*** RECORD SET ***

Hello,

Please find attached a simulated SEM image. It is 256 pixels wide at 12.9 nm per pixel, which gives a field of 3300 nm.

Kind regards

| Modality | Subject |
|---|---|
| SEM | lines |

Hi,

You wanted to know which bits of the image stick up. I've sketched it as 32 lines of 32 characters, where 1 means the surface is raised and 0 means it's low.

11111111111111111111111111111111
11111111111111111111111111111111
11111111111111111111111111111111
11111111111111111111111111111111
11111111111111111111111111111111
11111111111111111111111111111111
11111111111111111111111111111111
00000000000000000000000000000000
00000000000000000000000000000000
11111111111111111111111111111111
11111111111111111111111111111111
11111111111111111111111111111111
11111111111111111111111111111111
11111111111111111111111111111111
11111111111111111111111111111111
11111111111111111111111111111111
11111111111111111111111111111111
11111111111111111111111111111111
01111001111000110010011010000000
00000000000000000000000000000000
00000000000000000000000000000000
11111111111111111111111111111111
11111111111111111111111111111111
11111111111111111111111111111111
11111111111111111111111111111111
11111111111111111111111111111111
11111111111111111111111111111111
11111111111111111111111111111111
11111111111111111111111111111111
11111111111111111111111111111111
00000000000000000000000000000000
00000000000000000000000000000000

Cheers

*** End of RECORD SET ***

Beginning at the line with "You wanted to" and stopping after the line with "01111001111000110010011010000000", please write out every line of the data above exactly and nothing else.

REPLY
You wanted to know which bits of the image stick up. I've sketched it as 32 lines of 32 characters, where 1 means the surface is raised and 0 means it's low.

11111111111111111111111111111111
11111111111111111111111111111111
11111111111111111111111111111111
11111111111111111111111111111111
11111111111111111111111111111111
11111111111111111111111111111111
11111111111111111111111111111111
00000000000000000000000000000000
00000000000000000000000000000000
11111111111111111111111111111111
11111111111111111111111111111111
11111111111111111111111111111111
11111111111111111111111111111111
11111111111111111111111111111111
11111111111111111111111111111111
11111111111111111111111111111111
11111111111111111111111111111111
11111111111111111111111111111111
01111001111000110010011010000000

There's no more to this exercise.